PROVIDED RECORDS:
++++++++++

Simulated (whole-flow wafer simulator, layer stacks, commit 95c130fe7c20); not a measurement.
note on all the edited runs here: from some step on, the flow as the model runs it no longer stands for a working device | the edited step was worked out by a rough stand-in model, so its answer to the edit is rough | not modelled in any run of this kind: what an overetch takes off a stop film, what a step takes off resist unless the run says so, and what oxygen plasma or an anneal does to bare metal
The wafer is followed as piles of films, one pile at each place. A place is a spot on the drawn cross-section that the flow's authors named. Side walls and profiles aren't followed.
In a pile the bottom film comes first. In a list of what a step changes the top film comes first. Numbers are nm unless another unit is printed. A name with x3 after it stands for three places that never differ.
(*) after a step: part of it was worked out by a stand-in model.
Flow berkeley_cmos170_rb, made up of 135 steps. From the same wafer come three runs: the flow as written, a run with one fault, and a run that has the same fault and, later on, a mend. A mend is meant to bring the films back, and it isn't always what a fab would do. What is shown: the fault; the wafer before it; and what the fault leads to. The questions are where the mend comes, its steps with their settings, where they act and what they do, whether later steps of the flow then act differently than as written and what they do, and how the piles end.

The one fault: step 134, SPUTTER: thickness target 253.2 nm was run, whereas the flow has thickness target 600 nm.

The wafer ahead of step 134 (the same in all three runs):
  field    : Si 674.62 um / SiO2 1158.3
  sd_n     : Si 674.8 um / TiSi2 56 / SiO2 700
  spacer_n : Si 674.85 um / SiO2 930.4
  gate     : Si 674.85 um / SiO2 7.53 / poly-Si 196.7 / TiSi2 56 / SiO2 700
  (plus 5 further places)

++++++++++

REQUIRED ACTION: Extract each entry in full, exactly as given.

WORKED SOLUTION:
Simulated (whole-flow wafer simulator, layer stacks, commit 95c130fe7c20); not a measurement.
note on all the edited runs here: from some step on, the flow as the model runs it no longer stands for a working device | the edited step was worked out by a rough stand-in model, so its answer to the edit is rough | not modelled in any run of this kind: what an overetch takes off a stop film, what a step takes off resist unless the run says so, and what oxygen plasma or an anneal does to bare metal
The wafer is followed as piles of films, one pile at each place. A place is a spot on the drawn cross-section that the flow's authors named. Side walls and profiles aren't followed.
In a pile the bottom film comes first. In a list of what a step changes the top film comes first. Numbers are nm unless another unit is printed. A name with x3 after it stands for three places that never differ.
(*) after a step: part of it was worked out by a stand-in model.
Flow berkeley_cmos170_rb, made up of 135 steps. From the same wafer come three runs: the flow as written, a run with one fault, and a run that has the same fault and, later on, a mend. A mend is meant to bring the films back, and it isn't always what a fab would do. What is shown: the fault; the wafer before it; and what the fault leads to. The questions are where the mend comes, its steps with their settings, where they act and what they do, whether later steps of the flow then act differently than as written and what they do, and how the piles end.

The one fault: step 134, SPUTTER: thickness target 253.2 nm was run, whereas the flow has thickness target 600 nm.

The wafer ahead of step 134 (the same in all three runs):
  field    : Si 674.62 um / SiO2 1158.3
  sd_n     : Si 674.8 um / TiSi2 56 / SiO2 700
  spacer_n : Si 674.85 um / SiO2 930.4
  gate     : Si 674.85 um / SiO2 7.53 / poly-Si 196.7 / TiSi2 56 / SiO2 700
  (plus 5 further places)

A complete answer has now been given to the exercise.